## Data to examine
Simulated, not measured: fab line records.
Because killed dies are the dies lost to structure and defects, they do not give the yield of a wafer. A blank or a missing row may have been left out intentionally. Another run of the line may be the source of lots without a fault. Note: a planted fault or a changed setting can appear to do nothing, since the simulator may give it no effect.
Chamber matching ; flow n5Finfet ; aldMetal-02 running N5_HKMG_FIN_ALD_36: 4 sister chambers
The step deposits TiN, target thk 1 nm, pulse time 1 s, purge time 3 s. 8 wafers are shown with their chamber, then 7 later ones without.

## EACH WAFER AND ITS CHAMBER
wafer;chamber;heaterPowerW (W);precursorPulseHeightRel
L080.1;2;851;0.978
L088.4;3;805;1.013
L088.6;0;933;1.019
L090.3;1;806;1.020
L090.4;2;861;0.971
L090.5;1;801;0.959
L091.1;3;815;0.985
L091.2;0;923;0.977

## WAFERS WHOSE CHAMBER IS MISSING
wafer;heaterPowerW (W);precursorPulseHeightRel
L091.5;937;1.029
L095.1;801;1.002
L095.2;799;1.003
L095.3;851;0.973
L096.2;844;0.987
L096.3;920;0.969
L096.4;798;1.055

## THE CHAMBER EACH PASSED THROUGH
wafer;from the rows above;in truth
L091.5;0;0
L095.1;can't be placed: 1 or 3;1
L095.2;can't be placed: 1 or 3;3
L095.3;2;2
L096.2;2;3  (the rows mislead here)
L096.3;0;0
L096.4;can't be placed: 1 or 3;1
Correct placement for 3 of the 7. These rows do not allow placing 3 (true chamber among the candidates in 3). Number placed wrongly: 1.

## Requirement
Extract from the listing above the lines between the line containing "L096.2;844;0.987" and the line containing "L096.4;can't be placed: 1 or 3;1", keeping both of those lines. Output nothing else.

## Answer area
L096.2;844;0.987
L096.3;920;0.969
L096.4;798;1.055

## THE CHAMBER EACH PASSED THROUGH
wafer;from the rows above;in truth
L091.5;0;0
L095.1;can't be placed: 1 or 3;1
L095.2;can't be placed: 1 or 3;3
L095.3;2;2
L096.2;2;3  (the rows mislead here)
L096.3;0;0
L096.4;can't be placed: 1 or 3;1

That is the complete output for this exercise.